■ Given entries ■
[Start of section]
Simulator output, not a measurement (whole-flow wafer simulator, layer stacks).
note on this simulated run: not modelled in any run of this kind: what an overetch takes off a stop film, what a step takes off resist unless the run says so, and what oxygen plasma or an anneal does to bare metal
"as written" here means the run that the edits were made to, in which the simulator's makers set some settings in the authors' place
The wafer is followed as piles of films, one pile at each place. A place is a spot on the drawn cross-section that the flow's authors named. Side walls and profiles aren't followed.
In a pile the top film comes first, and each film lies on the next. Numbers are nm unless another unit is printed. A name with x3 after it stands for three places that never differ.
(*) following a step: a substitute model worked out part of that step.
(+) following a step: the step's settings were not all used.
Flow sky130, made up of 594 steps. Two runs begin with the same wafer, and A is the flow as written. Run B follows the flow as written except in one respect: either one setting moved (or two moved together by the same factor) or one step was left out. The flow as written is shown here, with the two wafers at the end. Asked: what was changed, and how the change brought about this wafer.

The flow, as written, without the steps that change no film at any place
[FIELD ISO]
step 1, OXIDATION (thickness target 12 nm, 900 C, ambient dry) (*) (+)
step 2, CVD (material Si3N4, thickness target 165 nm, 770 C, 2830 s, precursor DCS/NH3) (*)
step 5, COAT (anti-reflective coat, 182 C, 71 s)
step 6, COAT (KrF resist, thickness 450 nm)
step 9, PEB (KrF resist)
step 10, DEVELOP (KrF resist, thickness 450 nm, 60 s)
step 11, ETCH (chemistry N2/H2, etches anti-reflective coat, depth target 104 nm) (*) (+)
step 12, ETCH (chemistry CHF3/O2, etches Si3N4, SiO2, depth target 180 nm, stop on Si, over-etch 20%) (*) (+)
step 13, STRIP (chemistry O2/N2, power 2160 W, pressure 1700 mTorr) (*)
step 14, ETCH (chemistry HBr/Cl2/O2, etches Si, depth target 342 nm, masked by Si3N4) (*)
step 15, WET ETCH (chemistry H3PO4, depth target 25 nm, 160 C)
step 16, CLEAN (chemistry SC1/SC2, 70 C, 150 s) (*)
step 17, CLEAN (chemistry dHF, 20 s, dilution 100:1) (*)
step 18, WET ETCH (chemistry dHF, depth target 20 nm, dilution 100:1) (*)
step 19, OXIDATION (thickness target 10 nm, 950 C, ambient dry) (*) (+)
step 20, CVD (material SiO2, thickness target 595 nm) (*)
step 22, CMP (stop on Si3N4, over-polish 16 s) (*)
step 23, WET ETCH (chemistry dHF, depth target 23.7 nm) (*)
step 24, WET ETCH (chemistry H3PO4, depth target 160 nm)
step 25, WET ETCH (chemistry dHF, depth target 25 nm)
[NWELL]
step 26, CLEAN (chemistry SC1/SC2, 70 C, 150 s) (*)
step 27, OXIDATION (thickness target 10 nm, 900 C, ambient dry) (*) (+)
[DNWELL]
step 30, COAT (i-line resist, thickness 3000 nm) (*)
[End of section]

■ Assignment ■
Scan the records above for the lines holding "The wafer is" and "step 23, WET". Transcribe those two and every line between them word for word, and no others.

■ Task answer ■
The wafer is followed as piles of films, one pile at each place. A place is a spot on the drawn cross-section that the flow's authors named. Side walls and profiles aren't followed.
In a pile the top film comes first, and each film lies on the next. Numbers are nm unless another unit is printed. A name with x3 after it stands for three places that never differ.
(*) following a step: a substitute model worked out part of that step.
(+) following a step: the step's settings were not all used.
Flow sky130, made up of 594 steps. Two runs begin with the same wafer, and A is the flow as written. Run B follows the flow as written except in one respect: either one setting moved (or two moved together by the same factor) or one step was left out. The flow as written is shown here, with the two wafers at the end. Asked: what was changed, and how the change brought about this wafer.

The flow, as written, without the steps that change no film at any place
[FIELD ISO]
step 1, OXIDATION (thickness target 12 nm, 900 C, ambient dry) (*) (+)
step 2, CVD (material Si3N4, thickness target 165 nm, 770 C, 2830 s, precursor DCS/NH3) (*)
step 5, COAT (anti-reflective coat, 182 C, 71 s)
step 6, COAT (KrF resist, thickness 450 nm)
step 9, PEB (KrF resist)
step 10, DEVELOP (KrF resist, thickness 450 nm, 60 s)
step 11, ETCH (chemistry N2/H2, etches anti-reflective coat, depth target 104 nm) (*) (+)
step 12, ETCH (chemistry CHF3/O2, etches Si3N4, SiO2, depth target 180 nm, stop on Si, over-etch 20%) (*) (+)
step 13, STRIP (chemistry O2/N2, power 2160 W, pressure 1700 mTorr) (*)
step 14, ETCH (chemistry HBr/Cl2/O2, etches Si, depth target 342 nm, masked by Si3N4) (*)
step 15, WET ETCH (chemistry H3PO4, depth target 25 nm, 160 C)
step 16, CLEAN (chemistry SC1/SC2, 70 C, 150 s) (*)
step 17, CLEAN (chemistry dHF, 20 s, dilution 100:1) (*)
step 18, WET ETCH (chemistry dHF, depth target 20 nm, dilution 100:1) (*)
step 19, OXIDATION (thickness target 10 nm, 950 C, ambient dry) (*) (+)
step 20, CVD (material SiO2, thickness target 595 nm) (*)
step 22, CMP (stop on Si3N4, over-polish 16 s) (*)
step 23, WET ETCH (chemistry dHF, depth target 23.7 nm) (*)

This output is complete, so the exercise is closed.